_ACTIVITY:_ Everything from the first line below through the line with "Each place is" is to be transcribed exactly, and nothing past it.

_AVAILABLE DATA:_
════════════════

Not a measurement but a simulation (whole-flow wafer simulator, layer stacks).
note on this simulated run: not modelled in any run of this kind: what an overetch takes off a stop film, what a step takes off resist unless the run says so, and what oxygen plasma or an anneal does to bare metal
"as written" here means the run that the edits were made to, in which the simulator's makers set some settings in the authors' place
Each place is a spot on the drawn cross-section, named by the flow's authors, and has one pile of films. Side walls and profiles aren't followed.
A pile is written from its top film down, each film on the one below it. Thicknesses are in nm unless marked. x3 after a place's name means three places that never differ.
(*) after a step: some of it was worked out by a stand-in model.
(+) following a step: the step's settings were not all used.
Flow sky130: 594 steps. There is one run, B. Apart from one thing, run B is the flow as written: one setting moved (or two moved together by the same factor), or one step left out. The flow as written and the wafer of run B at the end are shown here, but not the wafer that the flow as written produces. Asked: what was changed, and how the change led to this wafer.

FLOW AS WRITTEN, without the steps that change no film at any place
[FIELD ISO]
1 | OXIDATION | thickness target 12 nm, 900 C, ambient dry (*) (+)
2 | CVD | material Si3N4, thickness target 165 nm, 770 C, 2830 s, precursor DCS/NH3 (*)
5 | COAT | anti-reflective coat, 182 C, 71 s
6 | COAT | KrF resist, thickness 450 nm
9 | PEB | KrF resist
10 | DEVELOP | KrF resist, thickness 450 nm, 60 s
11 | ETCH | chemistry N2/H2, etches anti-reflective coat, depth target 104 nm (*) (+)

════════════════

_WRITTEN ANSWER:_
Not a measurement but a simulation (whole-flow wafer simulator, layer stacks).
note on this simulated run: not modelled in any run of this kind: what an overetch takes off a stop film, what a step takes off resist unless the run says so, and what oxygen plasma or an anneal does to bare metal
"as written" here means the run that the edits were made to, in which the simulator's makers set some settings in the authors' place
Each place is a spot on the drawn cross-section, named by the flow's authors, and has one pile of films. Side walls and profiles aren't followed.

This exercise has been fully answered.